# Work instruction
Retype the listing that follows without a single change.

# Provided records
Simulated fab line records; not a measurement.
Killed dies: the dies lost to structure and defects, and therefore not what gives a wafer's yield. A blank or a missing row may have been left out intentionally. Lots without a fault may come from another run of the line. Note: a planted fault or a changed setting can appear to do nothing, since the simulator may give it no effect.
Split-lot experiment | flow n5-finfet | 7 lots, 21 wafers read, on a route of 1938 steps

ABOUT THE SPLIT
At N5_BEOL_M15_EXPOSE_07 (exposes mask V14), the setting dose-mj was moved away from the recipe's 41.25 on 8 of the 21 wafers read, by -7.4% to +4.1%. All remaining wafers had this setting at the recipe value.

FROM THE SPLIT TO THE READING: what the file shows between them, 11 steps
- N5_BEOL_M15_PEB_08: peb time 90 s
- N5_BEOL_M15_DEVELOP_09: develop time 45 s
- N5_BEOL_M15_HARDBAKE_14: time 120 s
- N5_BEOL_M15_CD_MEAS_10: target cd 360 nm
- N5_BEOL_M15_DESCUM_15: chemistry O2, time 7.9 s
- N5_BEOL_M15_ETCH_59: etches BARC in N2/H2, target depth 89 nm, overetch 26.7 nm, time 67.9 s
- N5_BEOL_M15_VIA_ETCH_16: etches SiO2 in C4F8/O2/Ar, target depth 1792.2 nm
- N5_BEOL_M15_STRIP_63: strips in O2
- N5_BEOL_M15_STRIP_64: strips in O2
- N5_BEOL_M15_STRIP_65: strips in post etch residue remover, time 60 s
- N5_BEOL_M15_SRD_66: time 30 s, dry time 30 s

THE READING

# Exercise response
Simulated fab line records; not a measurement.
Killed dies: the dies lost to structure and defects, and therefore not what gives a wafer's yield. A blank or a missing row may have been left out intentionally. Lots without a fault may come from another run of the line. Note: a planted fault or a changed setting can appear to do nothing, since the simulator may give it no effect.
Split-lot experiment | flow n5-finfet | 7 lots, 21 wafers read, on a route of 1938 steps

ABOUT THE SPLIT
At N5_BEOL_M15_EXPOSE_07 (exposes mask V14), the setting dose-mj was moved away from the recipe's 41.25 on 8 of the 21 wafers read, by -7.4% to +4.1%. All remaining wafers had this setting at the recipe value.

FROM THE SPLIT TO THE READING: what the file shows between them, 11 steps
- N5_BEOL_M15_PEB_08: peb time 90 s
- N5_BEOL_M15_DEVELOP_09: develop time 45 s
- N5_BEOL_M15_HARDBAKE_14: time 120 s
- N5_BEOL_M15_CD_MEAS_10: target cd 360 nm
- N5_BEOL_M15_DESCUM_15: chemistry O2, time 7.9 s
- N5_BEOL_M15_ETCH_59: etches BARC in N2/H2, target depth 89 nm, overetch 26.7 nm, time 67.9 s
- N5_BEOL_M15_VIA_ETCH_16: etches SiO2 in C4F8/O2/Ar, target depth 1792.2 nm
- N5_BEOL_M15_STRIP_63: strips in O2
- N5_BEOL_M15_STRIP_64: strips in O2
- N5_BEOL_M15_STRIP_65: strips in post etch residue remover, time 60 s
- N5_BEOL_M15_SRD_66: time 30 s, dry time 30 s

THE READING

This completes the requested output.